Requirement:
Take the entries that follow and return exactly the lines from the one holding "run,day,temperature setpoint of" through the one holding "9,1.733,308.65,19.5,15,?", both included. Nothing else is needed.

Source data:
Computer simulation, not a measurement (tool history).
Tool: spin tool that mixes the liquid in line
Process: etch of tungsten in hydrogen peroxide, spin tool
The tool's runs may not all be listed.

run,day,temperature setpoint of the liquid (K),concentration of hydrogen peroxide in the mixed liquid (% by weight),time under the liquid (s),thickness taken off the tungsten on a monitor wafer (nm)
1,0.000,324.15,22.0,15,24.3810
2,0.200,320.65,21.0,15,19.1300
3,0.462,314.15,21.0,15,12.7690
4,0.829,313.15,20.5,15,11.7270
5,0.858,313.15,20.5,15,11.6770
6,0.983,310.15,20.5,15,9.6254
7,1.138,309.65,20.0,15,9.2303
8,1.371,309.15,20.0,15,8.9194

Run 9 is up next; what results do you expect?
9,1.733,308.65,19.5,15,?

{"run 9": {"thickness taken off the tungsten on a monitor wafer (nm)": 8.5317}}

Exercise answer:
run,day,temperature setpoint of the liquid (K),concentration of hydrogen peroxide in the mixed liquid (% by weight),time under the liquid (s),thickness taken off the tungsten on a monitor wafer (nm)
1,0.000,324.15,22.0,15,24.3810
2,0.200,320.65,21.0,15,19.1300
3,0.462,314.15,21.0,15,12.7690
4,0.829,313.15,20.5,15,11.7270
5,0.858,313.15,20.5,15,11.6770
6,0.983,310.15,20.5,15,9.6254
7,1.138,309.65,20.0,15,9.2303
8,1.371,309.15,20.0,15,8.9194

Run 9 is up next; what results do you expect?
9,1.733,308.65,19.5,15,?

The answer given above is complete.